◆ Required action: Starting from the first line below, repeat the data exactly through to the last.

◆ Provided records:
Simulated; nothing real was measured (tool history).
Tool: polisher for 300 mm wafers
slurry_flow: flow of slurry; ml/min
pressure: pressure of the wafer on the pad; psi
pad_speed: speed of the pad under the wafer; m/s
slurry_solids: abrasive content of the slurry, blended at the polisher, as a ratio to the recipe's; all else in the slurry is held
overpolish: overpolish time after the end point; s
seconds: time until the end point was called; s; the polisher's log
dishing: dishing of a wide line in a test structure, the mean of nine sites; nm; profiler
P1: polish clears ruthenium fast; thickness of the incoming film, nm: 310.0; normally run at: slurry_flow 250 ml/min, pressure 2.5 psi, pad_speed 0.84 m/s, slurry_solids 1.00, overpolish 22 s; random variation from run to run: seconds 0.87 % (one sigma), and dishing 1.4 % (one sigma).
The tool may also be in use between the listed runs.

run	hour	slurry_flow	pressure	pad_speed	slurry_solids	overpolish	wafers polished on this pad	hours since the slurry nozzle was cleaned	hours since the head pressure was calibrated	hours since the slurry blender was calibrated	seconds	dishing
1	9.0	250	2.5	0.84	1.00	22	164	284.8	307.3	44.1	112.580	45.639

◆ Response:
Simulated; nothing real was measured (tool history).
Tool: polisher for 300 mm wafers
slurry_flow: flow of slurry; ml/min
pressure: pressure of the wafer on the pad; psi
pad_speed: speed of the pad under the wafer; m/s
slurry_solids: abrasive content of the slurry, blended at the polisher, as a ratio to the recipe's; all else in the slurry is held
overpolish: overpolish time after the end point; s
seconds: time until the end point was called; s; the polisher's log
dishing: dishing of a wide line in a test structure, the mean of nine sites; nm; profiler
P1: polish clears ruthenium fast; thickness of the incoming film, nm: 310.0; normally run at: slurry_flow 250 ml/min, pressure 2.5 psi, pad_speed 0.84 m/s, slurry_solids 1.00, overpolish 22 s; random variation from run to run: seconds 0.87 % (one sigma), and dishing 1.4 % (one sigma).
The tool may also be in use between the listed runs.

run	hour	slurry_flow	pressure	pad_speed	slurry_solids	overpolish	wafers polished on this pad	hours since the slurry nozzle was cleaned	hours since the head pressure was calibrated	hours since the slurry blender was calibrated	seconds	dishing
1	9.0	250	2.5	0.84	1.00	22	164	284.8	307.3	44.1	112.580	45.639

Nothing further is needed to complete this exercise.